-------

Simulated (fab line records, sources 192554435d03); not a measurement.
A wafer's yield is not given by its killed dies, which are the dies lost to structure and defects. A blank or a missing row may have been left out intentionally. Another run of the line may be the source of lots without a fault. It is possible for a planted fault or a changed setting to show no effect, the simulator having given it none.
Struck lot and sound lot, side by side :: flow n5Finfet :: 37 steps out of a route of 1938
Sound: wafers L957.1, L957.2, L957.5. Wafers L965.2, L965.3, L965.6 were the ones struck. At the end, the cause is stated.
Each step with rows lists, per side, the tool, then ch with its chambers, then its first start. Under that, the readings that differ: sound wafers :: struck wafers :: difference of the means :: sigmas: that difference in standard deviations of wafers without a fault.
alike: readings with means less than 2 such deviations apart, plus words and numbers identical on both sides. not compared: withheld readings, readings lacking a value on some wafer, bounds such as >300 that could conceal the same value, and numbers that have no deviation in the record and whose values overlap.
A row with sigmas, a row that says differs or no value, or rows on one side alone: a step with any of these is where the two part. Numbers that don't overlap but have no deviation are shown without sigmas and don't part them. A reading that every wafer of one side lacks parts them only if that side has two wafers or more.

-------

[WORK INSTRUCTION]:
Everything in the material above is to be copied exactly.

[WRITTEN SOLUTION]:
Simulated (fab line records, sources 192554435d03); not a measurement.
A wafer's yield is not given by its killed dies, which are the dies lost to structure and defects. A blank or a missing row may have been left out intentionally. Another run of the line may be the source of lots without a fault. It is possible for a planted fault or a changed setting to show no effect, the simulator having given it none.
Struck lot and sound lot, side by side :: flow n5Finfet :: 37 steps out of a route of 1938
Sound: wafers L957.1, L957.2, L957.5. Wafers L965.2, L965.3, L965.6 were the ones struck. At the end, the cause is stated.
Each step with rows lists, per side, the tool, then ch with its chambers, then its first start. Under that, the readings that differ: sound wafers :: struck wafers :: difference of the means :: sigmas: that difference in standard deviations of wafers without a fault.
alike: readings with means less than 2 such deviations apart, plus words and numbers identical on both sides. not compared: withheld readings, readings lacking a value on some wafer, bounds such as >300 that could conceal the same value, and numbers that have no deviation in the record and whose values overlap.
A row with sigmas, a row that says differs or no value, or rows on one side alone: a step with any of these is where the two part. Numbers that don't overlap but have no deviation are shown without sigmas and don't part them. A reading that every wafer of one side lacks parts them only if that side has two wafers or more.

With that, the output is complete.